All of the data below is to be copied exactly.

[[ DATA SHOWN open ]]
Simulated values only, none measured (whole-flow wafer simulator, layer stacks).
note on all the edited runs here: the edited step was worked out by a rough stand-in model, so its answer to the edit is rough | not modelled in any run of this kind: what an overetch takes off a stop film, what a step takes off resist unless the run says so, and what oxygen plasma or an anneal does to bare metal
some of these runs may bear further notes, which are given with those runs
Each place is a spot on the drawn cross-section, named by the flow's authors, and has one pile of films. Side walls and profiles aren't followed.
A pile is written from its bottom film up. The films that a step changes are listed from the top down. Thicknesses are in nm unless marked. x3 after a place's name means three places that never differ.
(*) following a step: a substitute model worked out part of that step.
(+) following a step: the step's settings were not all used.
[[ DATA SHOWN closed ]]

- [TASK OUTPUT]
Simulated values only, none measured (whole-flow wafer simulator, layer stacks).
note on all the edited runs here: the edited step was worked out by a rough stand-in model, so its answer to the edit is rough | not modelled in any run of this kind: what an overetch takes off a stop film, what a step takes off resist unless the run says so, and what oxygen plasma or an anneal does to bare metal
some of these runs may bear further notes, which are given with those runs
Each place is a spot on the drawn cross-section, named by the flow's authors, and has one pile of films. Side walls and profiles aren't followed.
A pile is written from its bottom film up. The films that a step changes are listed from the top down. Thicknesses are in nm unless marked. x3 after a place's name means three places that never differ.
(*) following a step: a substitute model worked out part of that step.
(+) following a step: the step's settings were not all used.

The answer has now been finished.